Beginning with the first line, copy out each line of the material until the line containing "BEGIN MAP *****" has been copied as well.

* * * * * * *

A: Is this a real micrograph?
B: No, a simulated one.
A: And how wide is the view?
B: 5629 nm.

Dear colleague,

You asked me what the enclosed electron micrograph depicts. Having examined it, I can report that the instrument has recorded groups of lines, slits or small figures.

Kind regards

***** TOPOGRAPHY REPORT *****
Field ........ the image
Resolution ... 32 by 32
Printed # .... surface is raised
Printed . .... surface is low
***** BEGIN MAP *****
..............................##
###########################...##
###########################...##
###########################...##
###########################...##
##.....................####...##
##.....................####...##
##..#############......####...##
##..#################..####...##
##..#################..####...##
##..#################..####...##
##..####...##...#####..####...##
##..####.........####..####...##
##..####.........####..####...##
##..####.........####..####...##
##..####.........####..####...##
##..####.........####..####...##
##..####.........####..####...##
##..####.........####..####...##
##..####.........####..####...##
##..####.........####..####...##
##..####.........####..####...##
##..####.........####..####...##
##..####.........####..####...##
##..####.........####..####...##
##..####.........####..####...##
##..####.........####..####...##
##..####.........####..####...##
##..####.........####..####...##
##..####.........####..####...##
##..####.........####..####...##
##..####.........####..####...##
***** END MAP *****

* * * * * * *

> **YOUR SOLUTION**:
A: Is this a real micrograph?
B: No, a simulated one.
A: And how wide is the view?
B: 5629 nm.

Dear colleague,

You asked me what the enclosed electron micrograph depicts. Having examined it, I can report that the instrument has recorded groups of lines, slits or small figures.

Kind regards

***** TOPOGRAPHY REPORT *****
Field ........ the image
Resolution ... 32 by 32
Printed # .... surface is raised
Printed . .... surface is low
***** BEGIN MAP *****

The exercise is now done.